(SUPPLIED ENTRIES)

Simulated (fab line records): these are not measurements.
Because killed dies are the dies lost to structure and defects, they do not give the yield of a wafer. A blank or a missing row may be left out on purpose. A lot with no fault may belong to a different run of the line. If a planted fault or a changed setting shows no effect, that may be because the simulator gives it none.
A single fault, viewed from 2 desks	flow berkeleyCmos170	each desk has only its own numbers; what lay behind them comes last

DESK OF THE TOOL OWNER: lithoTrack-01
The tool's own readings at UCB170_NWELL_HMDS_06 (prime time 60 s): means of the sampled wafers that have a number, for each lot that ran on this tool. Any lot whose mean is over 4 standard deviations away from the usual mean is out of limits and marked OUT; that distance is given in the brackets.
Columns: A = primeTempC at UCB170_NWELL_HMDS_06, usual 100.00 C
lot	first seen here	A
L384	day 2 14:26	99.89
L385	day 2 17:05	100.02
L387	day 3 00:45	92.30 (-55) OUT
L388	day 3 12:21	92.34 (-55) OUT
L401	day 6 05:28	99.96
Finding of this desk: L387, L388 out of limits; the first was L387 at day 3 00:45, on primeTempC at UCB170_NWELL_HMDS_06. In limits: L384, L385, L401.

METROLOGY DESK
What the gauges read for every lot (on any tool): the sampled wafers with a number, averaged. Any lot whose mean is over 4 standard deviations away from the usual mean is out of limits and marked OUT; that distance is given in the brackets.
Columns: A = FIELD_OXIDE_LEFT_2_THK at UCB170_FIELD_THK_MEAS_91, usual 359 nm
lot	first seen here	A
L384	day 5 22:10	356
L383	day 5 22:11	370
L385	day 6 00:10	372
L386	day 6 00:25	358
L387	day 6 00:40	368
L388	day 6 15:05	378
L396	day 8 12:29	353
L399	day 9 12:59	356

(End SUPPLIED ENTRIES)

EXERCISE: Everything from the first line of the records above through the line containing "Because killed dies" should be restated word for word; leave out all other lines.

WORKED SOLUTION:
Simulated (fab line records): these are not measurements.
Because killed dies are the dies lost to structure and defects, they do not give the yield of a wafer. A blank or a missing row may be left out on purpose. A lot with no fault may belong to a different run of the line. If a planted fault or a changed setting shows no effect, that may be because the simulator gives it none.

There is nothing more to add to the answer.